#### ASSIGNED TASK:
The entries below contain a line with "First observed at" and a line with "2. WHAT IT IS; WHAT IT IS NOT". Quote exactly those two lines and all lines between them.

────────
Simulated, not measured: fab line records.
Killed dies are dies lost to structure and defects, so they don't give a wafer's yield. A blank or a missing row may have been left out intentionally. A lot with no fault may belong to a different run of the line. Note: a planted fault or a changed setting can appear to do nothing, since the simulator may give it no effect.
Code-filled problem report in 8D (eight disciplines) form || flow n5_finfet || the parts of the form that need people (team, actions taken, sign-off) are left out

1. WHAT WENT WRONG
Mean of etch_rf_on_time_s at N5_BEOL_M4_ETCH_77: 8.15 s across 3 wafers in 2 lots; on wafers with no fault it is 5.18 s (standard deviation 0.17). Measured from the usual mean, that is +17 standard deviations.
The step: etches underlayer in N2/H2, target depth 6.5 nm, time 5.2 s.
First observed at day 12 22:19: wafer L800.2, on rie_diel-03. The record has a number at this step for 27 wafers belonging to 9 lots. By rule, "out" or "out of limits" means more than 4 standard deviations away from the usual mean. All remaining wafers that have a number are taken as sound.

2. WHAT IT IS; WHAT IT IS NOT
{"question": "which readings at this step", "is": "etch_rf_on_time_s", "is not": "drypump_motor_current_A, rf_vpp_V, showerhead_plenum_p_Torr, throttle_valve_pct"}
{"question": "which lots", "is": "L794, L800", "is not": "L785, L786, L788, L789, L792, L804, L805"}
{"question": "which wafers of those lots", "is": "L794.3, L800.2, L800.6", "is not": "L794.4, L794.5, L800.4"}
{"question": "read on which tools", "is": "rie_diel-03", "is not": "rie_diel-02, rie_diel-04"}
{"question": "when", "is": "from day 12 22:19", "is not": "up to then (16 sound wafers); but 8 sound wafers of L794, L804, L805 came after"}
────────

#### ANSWER AREA:
First observed at day 12 22:19: wafer L800.2, on rie_diel-03. The record has a number at this step for 27 wafers belonging to 9 lots. By rule, "out" or "out of limits" means more than 4 standard deviations away from the usual mean. All remaining wafers that have a number are taken as sound.

2. WHAT IT IS; WHAT IT IS NOT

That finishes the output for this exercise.